= INFORMATION SUPPLIED =
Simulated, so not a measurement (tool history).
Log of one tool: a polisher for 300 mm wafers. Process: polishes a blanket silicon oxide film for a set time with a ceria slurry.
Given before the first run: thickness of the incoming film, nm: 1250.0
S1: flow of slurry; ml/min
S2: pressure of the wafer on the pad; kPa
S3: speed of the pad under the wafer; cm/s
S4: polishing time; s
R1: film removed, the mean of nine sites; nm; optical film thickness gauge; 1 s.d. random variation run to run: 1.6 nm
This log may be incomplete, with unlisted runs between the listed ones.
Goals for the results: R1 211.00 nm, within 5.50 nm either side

= WORK ITEM =
Type out the material above once more, exactly.

= EXERCISE OUTPUT =
Simulated, so not a measurement (tool history).
Log of one tool: a polisher for 300 mm wafers. Process: polishes a blanket silicon oxide film for a set time with a ceria slurry.
Given before the first run: thickness of the incoming film, nm: 1250.0
S1: flow of slurry; ml/min
S2: pressure of the wafer on the pad; kPa
S3: speed of the pad under the wafer; cm/s
S4: polishing time; s
R1: film removed, the mean of nine sites; nm; optical film thickness gauge; 1 s.d. random variation run to run: 1.6 nm
This log may be incomplete, with unlisted runs between the listed ones.
Goals for the results: R1 211.00 nm, within 5.50 nm either side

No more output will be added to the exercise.